• DATA EXCERPTS:
- - - -

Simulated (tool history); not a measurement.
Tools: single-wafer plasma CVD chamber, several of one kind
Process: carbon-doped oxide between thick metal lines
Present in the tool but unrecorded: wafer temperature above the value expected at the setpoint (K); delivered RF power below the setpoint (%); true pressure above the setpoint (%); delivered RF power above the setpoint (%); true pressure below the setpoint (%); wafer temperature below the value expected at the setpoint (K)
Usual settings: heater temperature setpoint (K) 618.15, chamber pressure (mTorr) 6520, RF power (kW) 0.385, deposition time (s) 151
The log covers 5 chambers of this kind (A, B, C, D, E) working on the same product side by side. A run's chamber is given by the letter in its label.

- - - -

• ACTIVITY: The lines above should be duplicated exactly.

• WRITTEN RESPONSE:
Simulated (tool history); not a measurement.
Tools: single-wafer plasma CVD chamber, several of one kind
Process: carbon-doped oxide between thick metal lines
Present in the tool but unrecorded: wafer temperature above the value expected at the setpoint (K); delivered RF power below the setpoint (%); true pressure above the setpoint (%); delivered RF power above the setpoint (%); true pressure below the setpoint (%); wafer temperature below the value expected at the setpoint (K)
Usual settings: heater temperature setpoint (K) 618.15, chamber pressure (mTorr) 6520, RF power (kW) 0.385, deposition time (s) 151
The log covers 5 chambers of this kind (A, B, C, D, E) working on the same product side by side. A run's chamber is given by the letter in its label.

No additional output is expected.